Study material:
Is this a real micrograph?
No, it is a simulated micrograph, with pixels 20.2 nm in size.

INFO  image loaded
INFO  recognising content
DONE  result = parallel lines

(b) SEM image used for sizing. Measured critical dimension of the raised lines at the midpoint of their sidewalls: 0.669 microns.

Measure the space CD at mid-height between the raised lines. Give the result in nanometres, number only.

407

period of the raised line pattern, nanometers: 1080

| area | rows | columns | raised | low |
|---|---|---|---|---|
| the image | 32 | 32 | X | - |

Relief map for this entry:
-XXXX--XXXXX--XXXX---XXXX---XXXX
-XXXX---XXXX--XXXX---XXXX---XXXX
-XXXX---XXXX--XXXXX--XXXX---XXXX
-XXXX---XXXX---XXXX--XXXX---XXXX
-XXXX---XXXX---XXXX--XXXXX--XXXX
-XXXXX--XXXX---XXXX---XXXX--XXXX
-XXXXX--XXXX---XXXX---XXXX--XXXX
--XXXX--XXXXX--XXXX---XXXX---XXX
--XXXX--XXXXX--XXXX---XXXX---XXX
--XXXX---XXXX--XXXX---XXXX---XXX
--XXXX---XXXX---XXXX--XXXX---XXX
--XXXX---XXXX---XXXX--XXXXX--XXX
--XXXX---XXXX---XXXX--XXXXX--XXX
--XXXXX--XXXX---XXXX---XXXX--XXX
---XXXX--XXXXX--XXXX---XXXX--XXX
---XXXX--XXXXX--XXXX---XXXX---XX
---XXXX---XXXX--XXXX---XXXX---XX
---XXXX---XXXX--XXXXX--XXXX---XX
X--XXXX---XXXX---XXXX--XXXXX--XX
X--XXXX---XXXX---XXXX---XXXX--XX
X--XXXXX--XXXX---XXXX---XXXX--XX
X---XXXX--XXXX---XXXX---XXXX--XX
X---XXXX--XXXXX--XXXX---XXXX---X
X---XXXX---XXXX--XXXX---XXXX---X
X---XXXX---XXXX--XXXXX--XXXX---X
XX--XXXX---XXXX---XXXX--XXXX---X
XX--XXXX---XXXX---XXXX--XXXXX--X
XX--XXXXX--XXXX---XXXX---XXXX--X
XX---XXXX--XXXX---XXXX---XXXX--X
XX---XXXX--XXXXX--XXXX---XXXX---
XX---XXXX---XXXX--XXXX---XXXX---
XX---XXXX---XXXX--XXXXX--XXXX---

Action item: Return, line for line and unchanged, the data from its first line through the line containing "period of the".

Your response:
Is this a real micrograph?
No, it is a simulated micrograph, with pixels 20.2 nm in size.

INFO  image loaded
INFO  recognising content
DONE  result = parallel lines

(b) SEM image used for sizing. Measured critical dimension of the raised lines at the midpoint of their sidewalls: 0.669 microns.

Measure the space CD at mid-height between the raised lines. Give the result in nanometres, number only.

407

period of the raised line pattern, nanometers: 1080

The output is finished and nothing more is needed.